Restate the records that follow. Every word must match.

* [Records supplied]
--

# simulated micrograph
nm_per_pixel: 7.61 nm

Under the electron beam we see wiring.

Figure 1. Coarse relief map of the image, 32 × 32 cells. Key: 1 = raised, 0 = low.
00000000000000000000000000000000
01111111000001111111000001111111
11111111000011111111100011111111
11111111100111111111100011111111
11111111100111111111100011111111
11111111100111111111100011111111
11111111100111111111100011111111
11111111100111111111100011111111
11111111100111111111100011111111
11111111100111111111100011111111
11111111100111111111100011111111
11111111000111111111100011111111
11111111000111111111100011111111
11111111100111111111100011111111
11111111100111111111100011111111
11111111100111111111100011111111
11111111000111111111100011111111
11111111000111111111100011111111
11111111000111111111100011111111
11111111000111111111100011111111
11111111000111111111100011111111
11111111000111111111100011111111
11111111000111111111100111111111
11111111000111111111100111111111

--

* [Worked solution]
# simulated micrograph
nm_per_pixel: 7.61 nm

Under the electron beam we see wiring.

Figure 1. Coarse relief map of the image, 32 × 32 cells. Key: 1 = raised, 0 = low.
00000000000000000000000000000000
01111111000001111111000001111111
11111111000011111111100011111111
11111111100111111111100011111111
11111111100111111111100011111111
11111111100111111111100011111111
11111111100111111111100011111111
11111111100111111111100011111111
11111111100111111111100011111111
11111111100111111111100011111111
11111111100111111111100011111111
11111111000111111111100011111111
11111111000111111111100011111111
11111111100111111111100011111111
11111111100111111111100011111111
11111111100111111111100011111111
11111111000111111111100011111111
11111111000111111111100011111111
11111111000111111111100011111111
11111111000111111111100011111111
11111111000111111111100011111111
11111111000111111111100011111111
11111111000111111111100111111111
11111111000111111111100111111111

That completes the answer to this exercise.